=== Begin Enclosure ===

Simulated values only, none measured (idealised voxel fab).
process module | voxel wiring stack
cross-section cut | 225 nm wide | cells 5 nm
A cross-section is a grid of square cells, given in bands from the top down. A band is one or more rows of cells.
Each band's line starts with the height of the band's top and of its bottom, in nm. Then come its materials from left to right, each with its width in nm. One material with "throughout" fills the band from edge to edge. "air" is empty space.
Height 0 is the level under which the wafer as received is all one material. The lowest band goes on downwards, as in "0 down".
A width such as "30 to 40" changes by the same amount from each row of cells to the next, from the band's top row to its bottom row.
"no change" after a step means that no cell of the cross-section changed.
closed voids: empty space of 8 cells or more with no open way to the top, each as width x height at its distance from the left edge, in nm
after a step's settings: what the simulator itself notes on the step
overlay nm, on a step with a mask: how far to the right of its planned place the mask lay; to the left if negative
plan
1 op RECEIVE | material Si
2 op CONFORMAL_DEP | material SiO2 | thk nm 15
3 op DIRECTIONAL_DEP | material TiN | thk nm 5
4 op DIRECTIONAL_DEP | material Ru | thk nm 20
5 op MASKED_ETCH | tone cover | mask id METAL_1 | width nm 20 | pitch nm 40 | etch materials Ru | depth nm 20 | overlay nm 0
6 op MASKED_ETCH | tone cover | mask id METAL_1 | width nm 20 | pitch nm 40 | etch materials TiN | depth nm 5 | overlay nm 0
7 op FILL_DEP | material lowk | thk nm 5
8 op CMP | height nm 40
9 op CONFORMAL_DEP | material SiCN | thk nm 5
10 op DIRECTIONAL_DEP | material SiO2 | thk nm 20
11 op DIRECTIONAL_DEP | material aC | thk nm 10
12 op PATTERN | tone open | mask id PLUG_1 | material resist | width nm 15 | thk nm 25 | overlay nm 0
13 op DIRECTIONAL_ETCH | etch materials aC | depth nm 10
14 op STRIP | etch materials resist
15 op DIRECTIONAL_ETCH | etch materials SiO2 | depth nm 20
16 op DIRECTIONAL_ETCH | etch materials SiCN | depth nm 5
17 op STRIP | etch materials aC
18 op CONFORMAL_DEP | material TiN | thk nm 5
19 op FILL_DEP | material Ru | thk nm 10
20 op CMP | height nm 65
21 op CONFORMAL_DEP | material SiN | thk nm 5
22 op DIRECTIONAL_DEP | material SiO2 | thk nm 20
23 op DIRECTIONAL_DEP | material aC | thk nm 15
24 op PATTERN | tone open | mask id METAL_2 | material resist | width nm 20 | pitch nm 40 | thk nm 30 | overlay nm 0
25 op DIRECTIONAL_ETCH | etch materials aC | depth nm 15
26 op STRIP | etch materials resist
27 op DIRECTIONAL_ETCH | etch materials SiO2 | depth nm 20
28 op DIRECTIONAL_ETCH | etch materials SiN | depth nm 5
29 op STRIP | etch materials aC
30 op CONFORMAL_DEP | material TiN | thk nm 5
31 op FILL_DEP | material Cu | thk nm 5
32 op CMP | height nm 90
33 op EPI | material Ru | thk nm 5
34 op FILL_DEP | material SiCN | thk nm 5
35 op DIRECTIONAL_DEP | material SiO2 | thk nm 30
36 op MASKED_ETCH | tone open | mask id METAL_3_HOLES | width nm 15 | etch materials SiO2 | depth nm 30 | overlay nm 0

=== End Enclosure ===

__Work item__
Your job is to print exactly the lines that run from the top of the entries through the line with "A width such", and no others.

__Exercise solution__
Simulated values only, none measured (idealised voxel fab).
process module | voxel wiring stack
cross-section cut | 225 nm wide | cells 5 nm
A cross-section is a grid of square cells, given in bands from the top down. A band is one or more rows of cells.
Each band's line starts with the height of the band's top and of its bottom, in nm. Then come its materials from left to right, each with its width in nm. One material with "throughout" fills the band from edge to edge. "air" is empty space.
Height 0 is the level under which the wafer as received is all one material. The lowest band goes on downwards, as in "0 down".
A width such as "30 to 40" changes by the same amount from each row of cells to the next, from the band's top row to its bottom row.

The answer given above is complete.